# ASSIGNED TASK:
Reproduce the records below exactly, but only between the lines holding "L189,day 21 06:46,403,0.966,300.03" and "AT THE METROLOGY DESK", inclusive.

# INPUT DATA:
***

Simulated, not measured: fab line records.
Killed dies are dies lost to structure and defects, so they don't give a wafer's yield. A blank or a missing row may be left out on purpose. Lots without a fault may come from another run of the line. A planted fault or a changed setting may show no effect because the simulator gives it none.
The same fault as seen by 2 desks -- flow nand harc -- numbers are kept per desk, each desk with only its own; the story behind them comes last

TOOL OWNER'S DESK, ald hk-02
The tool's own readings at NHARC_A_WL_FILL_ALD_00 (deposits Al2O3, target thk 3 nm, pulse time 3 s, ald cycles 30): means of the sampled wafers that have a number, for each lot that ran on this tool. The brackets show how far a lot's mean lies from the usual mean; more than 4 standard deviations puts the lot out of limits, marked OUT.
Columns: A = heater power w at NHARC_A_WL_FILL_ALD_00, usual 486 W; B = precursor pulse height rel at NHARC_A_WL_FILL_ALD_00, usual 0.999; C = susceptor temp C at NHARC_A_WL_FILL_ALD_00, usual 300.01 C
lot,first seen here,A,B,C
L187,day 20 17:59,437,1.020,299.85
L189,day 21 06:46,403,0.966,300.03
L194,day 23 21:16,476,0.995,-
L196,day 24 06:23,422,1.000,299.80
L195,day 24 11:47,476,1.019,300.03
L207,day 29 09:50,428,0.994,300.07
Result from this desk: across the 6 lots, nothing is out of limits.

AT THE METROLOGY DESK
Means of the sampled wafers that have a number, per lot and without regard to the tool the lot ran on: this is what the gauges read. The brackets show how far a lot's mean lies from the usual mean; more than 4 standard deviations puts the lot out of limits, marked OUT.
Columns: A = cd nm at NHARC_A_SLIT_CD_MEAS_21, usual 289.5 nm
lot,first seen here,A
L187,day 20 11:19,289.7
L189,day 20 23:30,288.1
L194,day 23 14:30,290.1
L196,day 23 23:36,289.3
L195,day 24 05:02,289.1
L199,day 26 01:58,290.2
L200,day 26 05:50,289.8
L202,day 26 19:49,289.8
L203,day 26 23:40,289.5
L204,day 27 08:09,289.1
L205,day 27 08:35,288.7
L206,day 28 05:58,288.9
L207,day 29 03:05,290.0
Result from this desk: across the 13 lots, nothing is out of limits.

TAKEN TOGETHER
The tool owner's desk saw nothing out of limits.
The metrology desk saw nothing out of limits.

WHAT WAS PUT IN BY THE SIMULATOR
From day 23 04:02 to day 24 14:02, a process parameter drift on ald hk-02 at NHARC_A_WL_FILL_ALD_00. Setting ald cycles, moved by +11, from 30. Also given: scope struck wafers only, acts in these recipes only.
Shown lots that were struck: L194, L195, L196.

***

# EXPECTED ANSWER:
L189,day 21 06:46,403,0.966,300.03
L194,day 23 21:16,476,0.995,-
L196,day 24 06:23,422,1.000,299.80
L195,day 24 11:47,476,1.019,300.03
L207,day 29 09:50,428,0.994,300.07
Result from this desk: across the 6 lots, nothing is out of limits.

AT THE METROLOGY DESK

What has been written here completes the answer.